======
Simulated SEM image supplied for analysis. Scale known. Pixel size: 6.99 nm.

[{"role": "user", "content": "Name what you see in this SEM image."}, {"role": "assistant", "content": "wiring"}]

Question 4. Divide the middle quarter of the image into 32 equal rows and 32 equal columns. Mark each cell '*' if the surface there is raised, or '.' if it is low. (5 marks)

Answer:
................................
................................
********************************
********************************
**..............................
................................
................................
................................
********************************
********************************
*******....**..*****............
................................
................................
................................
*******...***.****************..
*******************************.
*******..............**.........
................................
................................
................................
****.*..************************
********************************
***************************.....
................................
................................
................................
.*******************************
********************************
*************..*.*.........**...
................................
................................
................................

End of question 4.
======

Work item –
Retype every line of the material above without altering anything.

Response area –
Simulated SEM image supplied for analysis. Scale known. Pixel size: 6.99 nm.

[{"role": "user", "content": "Name what you see in this SEM image."}, {"role": "assistant", "content": "wiring"}]

Question 4. Divide the middle quarter of the image into 32 equal rows and 32 equal columns. Mark each cell '*' if the surface there is raised, or '.' if it is low. (5 marks)

Answer:
................................
................................
********************************
********************************
**..............................
................................
................................
................................
********************************
********************************
*******....**..*****............
................................
................................
................................
*******...***.****************..
*******************************.
*******..............**.........
................................
................................
................................
****.*..************************
********************************
***************************.....
................................
................................
................................
.*******************************
********************************
*************..*.*.........**...
................................
................................
................................

End of question 4.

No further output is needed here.